Restate the data that follows exactly as it stands, beginning with the first line and ending with the line that contains "cross-section cut | 150 nm wide | cells 5 nm".

>>>>>

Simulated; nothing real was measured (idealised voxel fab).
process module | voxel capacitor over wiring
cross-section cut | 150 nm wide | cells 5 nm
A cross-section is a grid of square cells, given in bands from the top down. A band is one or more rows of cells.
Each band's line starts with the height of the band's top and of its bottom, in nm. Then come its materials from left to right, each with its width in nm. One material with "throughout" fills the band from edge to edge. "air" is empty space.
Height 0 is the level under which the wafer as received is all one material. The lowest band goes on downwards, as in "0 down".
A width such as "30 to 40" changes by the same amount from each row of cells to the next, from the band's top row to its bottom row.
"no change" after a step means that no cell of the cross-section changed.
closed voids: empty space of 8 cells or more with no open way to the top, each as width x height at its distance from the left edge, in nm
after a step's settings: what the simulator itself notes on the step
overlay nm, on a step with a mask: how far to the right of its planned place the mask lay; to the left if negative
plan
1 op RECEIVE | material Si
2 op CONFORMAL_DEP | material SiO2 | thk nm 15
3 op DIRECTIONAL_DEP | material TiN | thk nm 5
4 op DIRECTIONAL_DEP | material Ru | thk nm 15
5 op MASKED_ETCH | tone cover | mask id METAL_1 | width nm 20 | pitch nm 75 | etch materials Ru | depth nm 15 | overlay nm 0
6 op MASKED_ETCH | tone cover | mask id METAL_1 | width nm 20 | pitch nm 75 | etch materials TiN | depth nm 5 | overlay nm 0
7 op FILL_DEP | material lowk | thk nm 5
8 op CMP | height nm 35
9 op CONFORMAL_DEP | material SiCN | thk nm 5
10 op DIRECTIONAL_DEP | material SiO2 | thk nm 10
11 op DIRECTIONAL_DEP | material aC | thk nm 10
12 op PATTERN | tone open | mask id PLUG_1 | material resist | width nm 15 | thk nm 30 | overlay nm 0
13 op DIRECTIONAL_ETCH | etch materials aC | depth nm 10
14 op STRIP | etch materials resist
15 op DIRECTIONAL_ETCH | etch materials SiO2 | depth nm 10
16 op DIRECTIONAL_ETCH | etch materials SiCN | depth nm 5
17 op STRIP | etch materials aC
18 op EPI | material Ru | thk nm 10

<<<<<

→ **Written answer**
Simulated; nothing real was measured (idealised voxel fab).
process module | voxel capacitor over wiring
cross-section cut | 150 nm wide | cells 5 nm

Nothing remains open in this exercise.